Task item => Restate each entry word for word. Keep every detail intact.

+++ Record excerpts

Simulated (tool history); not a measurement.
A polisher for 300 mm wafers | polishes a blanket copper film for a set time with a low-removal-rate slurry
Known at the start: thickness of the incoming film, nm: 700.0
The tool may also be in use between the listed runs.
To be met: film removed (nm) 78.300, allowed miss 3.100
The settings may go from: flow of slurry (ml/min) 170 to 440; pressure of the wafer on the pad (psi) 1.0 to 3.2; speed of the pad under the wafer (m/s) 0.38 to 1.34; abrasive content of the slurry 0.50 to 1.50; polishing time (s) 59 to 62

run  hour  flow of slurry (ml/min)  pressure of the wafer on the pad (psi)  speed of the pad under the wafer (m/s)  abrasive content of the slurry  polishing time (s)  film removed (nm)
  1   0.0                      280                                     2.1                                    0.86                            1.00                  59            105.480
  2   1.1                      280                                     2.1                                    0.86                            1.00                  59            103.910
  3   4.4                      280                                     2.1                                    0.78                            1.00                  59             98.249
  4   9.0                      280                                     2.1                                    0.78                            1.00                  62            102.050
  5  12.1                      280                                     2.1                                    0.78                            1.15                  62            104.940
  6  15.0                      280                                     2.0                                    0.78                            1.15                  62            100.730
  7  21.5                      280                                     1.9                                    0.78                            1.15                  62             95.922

++++++

Task answer =>
Simulated (tool history); not a measurement.
A polisher for 300 mm wafers | polishes a blanket copper film for a set time with a low-removal-rate slurry
Known at the start: thickness of the incoming film, nm: 700.0
The tool may also be in use between the listed runs.
To be met: film removed (nm) 78.300, allowed miss 3.100
The settings may go from: flow of slurry (ml/min) 170 to 440; pressure of the wafer on the pad (psi) 1.0 to 3.2; speed of the pad under the wafer (m/s) 0.38 to 1.34; abrasive content of the slurry 0.50 to 1.50; polishing time (s) 59 to 62

run  hour  flow of slurry (ml/min)  pressure of the wafer on the pad (psi)  speed of the pad under the wafer (m/s)  abrasive content of the slurry  polishing time (s)  film removed (nm)
  1   0.0                      280                                     2.1                                    0.86                            1.00                  59            105.480
  2   1.1                      280                                     2.1                                    0.86                            1.00                  59            103.910
  3   4.4                      280                                     2.1                                    0.78                            1.00                  59             98.249
  4   9.0                      280                                     2.1                                    0.78                            1.00                  62            102.050
  5  12.1                      280                                     2.1                                    0.78                            1.15                  62            104.940
  6  15.0                      280                                     2.0                                    0.78                            1.15                  62            100.730
  7  21.5                      280                                     1.9                                    0.78                            1.15                  62             95.922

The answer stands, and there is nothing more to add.